===== Provided data =====
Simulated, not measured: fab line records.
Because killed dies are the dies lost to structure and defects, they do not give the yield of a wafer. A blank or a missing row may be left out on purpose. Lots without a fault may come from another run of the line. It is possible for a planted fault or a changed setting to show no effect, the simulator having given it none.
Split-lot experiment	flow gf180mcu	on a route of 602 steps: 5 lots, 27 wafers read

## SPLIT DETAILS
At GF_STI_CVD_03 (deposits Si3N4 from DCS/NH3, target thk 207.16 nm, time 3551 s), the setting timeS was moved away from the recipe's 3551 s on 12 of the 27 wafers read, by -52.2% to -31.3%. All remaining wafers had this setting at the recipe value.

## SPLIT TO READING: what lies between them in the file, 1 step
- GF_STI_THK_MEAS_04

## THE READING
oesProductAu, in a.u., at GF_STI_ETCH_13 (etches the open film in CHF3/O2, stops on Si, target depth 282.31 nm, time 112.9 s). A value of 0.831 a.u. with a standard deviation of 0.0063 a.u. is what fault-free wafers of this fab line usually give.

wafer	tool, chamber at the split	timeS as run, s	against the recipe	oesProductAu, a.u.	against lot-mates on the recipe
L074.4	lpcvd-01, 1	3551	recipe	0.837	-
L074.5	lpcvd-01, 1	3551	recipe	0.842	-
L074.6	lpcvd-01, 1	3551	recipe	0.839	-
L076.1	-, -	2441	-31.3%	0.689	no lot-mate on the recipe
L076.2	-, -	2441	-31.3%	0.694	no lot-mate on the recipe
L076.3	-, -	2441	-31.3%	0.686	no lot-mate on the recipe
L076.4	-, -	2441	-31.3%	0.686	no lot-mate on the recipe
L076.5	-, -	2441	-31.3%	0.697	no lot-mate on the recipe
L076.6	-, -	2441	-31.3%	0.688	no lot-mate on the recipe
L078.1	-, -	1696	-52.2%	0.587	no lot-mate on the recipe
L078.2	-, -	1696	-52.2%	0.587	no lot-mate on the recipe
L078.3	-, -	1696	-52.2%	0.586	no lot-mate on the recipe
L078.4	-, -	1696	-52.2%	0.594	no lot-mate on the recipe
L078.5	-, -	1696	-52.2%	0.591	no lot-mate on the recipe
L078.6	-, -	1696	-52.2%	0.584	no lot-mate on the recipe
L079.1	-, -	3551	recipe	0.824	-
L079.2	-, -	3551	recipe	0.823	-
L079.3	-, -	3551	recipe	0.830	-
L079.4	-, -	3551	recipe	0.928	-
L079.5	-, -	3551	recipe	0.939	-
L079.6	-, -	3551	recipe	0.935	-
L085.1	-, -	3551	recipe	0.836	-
=====

Requirement — All lines in the data above from the one with "lots, 27 wafers read" through the one with "## THE READING" must be repeated exactly, and no others.

Exercise solution —
Split-lot experiment	flow gf180mcu	on a route of 602 steps: 5 lots, 27 wafers read

## SPLIT DETAILS
At GF_STI_CVD_03 (deposits Si3N4 from DCS/NH3, target thk 207.16 nm, time 3551 s), the setting timeS was moved away from the recipe's 3551 s on 12 of the 27 wafers read, by -52.2% to -31.3%. All remaining wafers had this setting at the recipe value.

## SPLIT TO READING: what lies between them in the file, 1 step
- GF_STI_THK_MEAS_04

## THE READING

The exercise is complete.